**Action item**
Start the output with the opening line of the listing below and continue, reproducing each line exactly, up to and including the line that contains "L208 | day 13".

**Recorded data**
+++

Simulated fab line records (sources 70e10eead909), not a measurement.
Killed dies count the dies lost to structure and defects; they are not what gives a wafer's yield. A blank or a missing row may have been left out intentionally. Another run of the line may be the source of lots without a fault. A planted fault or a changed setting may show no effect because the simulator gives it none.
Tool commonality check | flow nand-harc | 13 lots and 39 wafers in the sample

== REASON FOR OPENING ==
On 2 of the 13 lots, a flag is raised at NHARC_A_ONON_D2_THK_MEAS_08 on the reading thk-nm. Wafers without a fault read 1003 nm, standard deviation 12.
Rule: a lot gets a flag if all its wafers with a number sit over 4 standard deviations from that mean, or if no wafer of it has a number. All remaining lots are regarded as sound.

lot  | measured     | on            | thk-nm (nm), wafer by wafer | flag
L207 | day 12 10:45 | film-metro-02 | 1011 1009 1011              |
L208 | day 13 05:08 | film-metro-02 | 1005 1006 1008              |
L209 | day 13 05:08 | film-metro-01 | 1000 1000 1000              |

+++

**Written reply**
Simulated fab line records (sources 70e10eead909), not a measurement.
Killed dies count the dies lost to structure and defects; they are not what gives a wafer's yield. A blank or a missing row may have been left out intentionally. Another run of the line may be the source of lots without a fault. A planted fault or a changed setting may show no effect because the simulator gives it none.
Tool commonality check | flow nand-harc | 13 lots and 39 wafers in the sample

== REASON FOR OPENING ==
On 2 of the 13 lots, a flag is raised at NHARC_A_ONON_D2_THK_MEAS_08 on the reading thk-nm. Wafers without a fault read 1003 nm, standard deviation 12.
Rule: a lot gets a flag if all its wafers with a number sit over 4 standard deviations from that mean, or if no wafer of it has a number. All remaining lots are regarded as sound.

lot  | measured     | on            | thk-nm (nm), wafer by wafer | flag
L207 | day 12 10:45 | film-metro-02 | 1011 1009 1011              |
L208 | day 13 05:08 | film-metro-02 | 1005 1006 1008              |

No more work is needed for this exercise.